→ **Action item**
Restate all of the material, keeping every line identical to the original.

──────── Record extracts ────────

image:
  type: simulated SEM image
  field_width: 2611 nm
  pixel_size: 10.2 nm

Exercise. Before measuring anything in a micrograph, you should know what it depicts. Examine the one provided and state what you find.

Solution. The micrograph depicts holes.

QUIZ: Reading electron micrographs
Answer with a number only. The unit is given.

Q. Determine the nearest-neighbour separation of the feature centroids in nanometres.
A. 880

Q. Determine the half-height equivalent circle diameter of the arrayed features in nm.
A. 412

────────

→ **Written solution**
image:
  type: simulated SEM image
  field_width: 2611 nm
  pixel_size: 10.2 nm

Exercise. Before measuring anything in a micrograph, you should know what it depicts. Examine the one provided and state what you find.

Solution. The micrograph depicts holes.

QUIZ: Reading electron micrographs
Answer with a number only. The unit is given.

Q. Determine the nearest-neighbour separation of the feature centroids in nanometres.
A. 880

Q. Determine the half-height equivalent circle diameter of the arrayed features in nm.
A. 412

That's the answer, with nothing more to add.